Data provided:
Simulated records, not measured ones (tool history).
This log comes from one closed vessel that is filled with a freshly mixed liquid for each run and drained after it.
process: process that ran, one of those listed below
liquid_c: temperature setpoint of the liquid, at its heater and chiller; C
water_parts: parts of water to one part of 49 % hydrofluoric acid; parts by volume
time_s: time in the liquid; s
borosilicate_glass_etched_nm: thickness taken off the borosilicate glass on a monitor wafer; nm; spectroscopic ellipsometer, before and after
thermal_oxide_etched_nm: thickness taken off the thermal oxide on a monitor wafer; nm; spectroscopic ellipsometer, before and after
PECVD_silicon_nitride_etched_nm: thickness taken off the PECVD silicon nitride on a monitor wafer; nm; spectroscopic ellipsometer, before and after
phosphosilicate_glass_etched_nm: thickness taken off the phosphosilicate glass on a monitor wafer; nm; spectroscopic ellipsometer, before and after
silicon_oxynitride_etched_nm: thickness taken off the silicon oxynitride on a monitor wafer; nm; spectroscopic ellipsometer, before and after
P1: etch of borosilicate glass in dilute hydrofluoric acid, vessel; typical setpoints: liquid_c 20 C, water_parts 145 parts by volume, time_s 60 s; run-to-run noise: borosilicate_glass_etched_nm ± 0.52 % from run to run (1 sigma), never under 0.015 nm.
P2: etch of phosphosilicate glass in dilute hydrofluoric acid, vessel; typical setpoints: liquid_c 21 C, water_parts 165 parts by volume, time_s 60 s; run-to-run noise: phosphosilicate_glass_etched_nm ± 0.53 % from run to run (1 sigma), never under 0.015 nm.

Exercise: An exact copy of the lines above, from the one containing "This log comes" through the one containing "PECVD_silicon_nitride_etched_nm: thickness taken", is the whole of the answer.

Response box:
This log comes from one closed vessel that is filled with a freshly mixed liquid for each run and drained after it.
process: process that ran, one of those listed below
liquid_c: temperature setpoint of the liquid, at its heater and chiller; C
water_parts: parts of water to one part of 49 % hydrofluoric acid; parts by volume
time_s: time in the liquid; s
borosilicate_glass_etched_nm: thickness taken off the borosilicate glass on a monitor wafer; nm; spectroscopic ellipsometer, before and after
thermal_oxide_etched_nm: thickness taken off the thermal oxide on a monitor wafer; nm; spectroscopic ellipsometer, before and after
PECVD_silicon_nitride_etched_nm: thickness taken off the PECVD silicon nitride on a monitor wafer; nm; spectroscopic ellipsometer, before and after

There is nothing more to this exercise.